* Task item
In the listing below, locate the line containing "Side by side, 5" and the line containing "1C,0.104,375,2.10,370,30.2,918.7,470.5,1007.8,40.120,434.81". Output both of them and every line between, exactly as written, and nothing more.

* Material supplied
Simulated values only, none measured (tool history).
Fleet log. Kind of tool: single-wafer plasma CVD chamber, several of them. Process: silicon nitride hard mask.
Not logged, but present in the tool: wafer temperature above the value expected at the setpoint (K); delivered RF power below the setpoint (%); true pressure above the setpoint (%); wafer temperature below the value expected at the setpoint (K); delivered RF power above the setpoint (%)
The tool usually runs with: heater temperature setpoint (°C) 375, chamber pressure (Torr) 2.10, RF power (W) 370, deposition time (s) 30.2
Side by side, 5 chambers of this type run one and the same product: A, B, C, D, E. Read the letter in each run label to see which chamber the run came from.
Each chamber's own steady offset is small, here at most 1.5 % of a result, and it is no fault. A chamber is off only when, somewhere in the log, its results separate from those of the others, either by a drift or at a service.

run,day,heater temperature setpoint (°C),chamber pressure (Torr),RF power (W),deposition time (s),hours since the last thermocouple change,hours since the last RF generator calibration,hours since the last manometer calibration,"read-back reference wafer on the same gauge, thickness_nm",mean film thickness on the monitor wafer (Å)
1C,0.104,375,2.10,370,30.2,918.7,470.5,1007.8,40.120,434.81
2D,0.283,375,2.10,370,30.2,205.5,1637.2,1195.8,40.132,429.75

* Reply
Side by side, 5 chambers of this type run one and the same product: A, B, C, D, E. Read the letter in each run label to see which chamber the run came from.
Each chamber's own steady offset is small, here at most 1.5 % of a result, and it is no fault. A chamber is off only when, somewhere in the log, its results separate from those of the others, either by a drift or at a service.

run,day,heater temperature setpoint (°C),chamber pressure (Torr),RF power (W),deposition time (s),hours since the last thermocouple change,hours since the last RF generator calibration,hours since the last manometer calibration,"read-back reference wafer on the same gauge, thickness_nm",mean film thickness on the monitor wafer (Å)
1C,0.104,375,2.10,370,30.2,918.7,470.5,1007.8,40.120,434.81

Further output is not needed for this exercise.